Segment Open
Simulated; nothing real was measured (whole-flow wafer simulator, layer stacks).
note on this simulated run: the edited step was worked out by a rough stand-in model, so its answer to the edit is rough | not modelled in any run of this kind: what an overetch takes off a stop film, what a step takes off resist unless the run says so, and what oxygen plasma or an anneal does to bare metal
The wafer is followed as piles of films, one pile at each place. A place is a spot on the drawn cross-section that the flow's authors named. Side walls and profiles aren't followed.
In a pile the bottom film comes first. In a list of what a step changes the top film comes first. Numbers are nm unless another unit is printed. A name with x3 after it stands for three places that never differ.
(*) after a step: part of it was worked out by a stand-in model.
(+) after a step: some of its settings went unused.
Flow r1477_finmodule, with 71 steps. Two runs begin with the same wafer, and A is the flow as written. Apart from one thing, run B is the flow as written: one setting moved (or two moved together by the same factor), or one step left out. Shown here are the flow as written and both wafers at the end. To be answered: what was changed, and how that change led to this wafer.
Segment Closed

- ACTIVITY -
Write out an exact copy of every record shown above.

- EXERCISE SOLUTION -
Simulated; nothing real was measured (whole-flow wafer simulator, layer stacks).
note on this simulated run: the edited step was worked out by a rough stand-in model, so its answer to the edit is rough | not modelled in any run of this kind: what an overetch takes off a stop film, what a step takes off resist unless the run says so, and what oxygen plasma or an anneal does to bare metal
The wafer is followed as piles of films, one pile at each place. A place is a spot on the drawn cross-section that the flow's authors named. Side walls and profiles aren't followed.
In a pile the bottom film comes first. In a list of what a step changes the top film comes first. Numbers are nm unless another unit is printed. A name with x3 after it stands for three places that never differ.
(*) after a step: part of it was worked out by a stand-in model.
(+) after a step: some of its settings went unused.
Flow r1477_finmodule, with 71 steps. Two runs begin with the same wafer, and A is the flow as written. Apart from one thing, run B is the flow as written: one setting moved (or two moved together by the same factor), or one step left out. Shown here are the flow as written and both wafers at the end. To be answered: what was changed, and how that change led to this wafer.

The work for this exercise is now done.